Requirement. Repeat exactly, and only, the lines of the entries below from the one with "film removed (Å): 660.40" through the one with "Not included in", both ends included.

Stored data.
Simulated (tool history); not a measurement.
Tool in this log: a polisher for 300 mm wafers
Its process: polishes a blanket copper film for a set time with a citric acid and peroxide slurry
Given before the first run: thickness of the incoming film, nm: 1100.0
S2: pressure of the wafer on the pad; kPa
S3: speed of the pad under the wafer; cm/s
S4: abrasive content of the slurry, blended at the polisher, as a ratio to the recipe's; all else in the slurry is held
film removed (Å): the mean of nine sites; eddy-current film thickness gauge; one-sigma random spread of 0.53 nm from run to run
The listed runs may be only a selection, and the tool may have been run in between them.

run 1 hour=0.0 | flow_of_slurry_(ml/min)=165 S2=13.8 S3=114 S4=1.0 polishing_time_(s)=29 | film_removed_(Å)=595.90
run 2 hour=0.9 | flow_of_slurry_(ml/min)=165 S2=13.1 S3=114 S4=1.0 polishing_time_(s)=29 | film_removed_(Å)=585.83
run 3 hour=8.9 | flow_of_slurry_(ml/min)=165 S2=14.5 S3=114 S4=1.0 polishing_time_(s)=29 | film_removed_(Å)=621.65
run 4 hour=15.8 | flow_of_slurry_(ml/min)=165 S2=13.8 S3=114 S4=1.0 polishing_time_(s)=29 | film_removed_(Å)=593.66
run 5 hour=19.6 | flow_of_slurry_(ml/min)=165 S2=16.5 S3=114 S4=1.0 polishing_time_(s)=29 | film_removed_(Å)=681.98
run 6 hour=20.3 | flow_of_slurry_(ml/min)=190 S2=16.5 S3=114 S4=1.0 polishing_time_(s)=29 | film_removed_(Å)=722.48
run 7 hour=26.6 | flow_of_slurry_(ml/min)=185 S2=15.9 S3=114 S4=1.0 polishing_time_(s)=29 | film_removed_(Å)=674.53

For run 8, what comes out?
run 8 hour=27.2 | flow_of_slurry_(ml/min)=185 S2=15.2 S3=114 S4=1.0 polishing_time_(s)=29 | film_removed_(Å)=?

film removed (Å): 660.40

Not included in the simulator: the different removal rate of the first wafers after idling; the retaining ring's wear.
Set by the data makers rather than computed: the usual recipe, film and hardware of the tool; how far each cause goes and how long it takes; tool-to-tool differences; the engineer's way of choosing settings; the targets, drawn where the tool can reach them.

Your solution.
film removed (Å): 660.40

Not included in the simulator: the different removal rate of the first wafers after idling; the retaining ring's wear.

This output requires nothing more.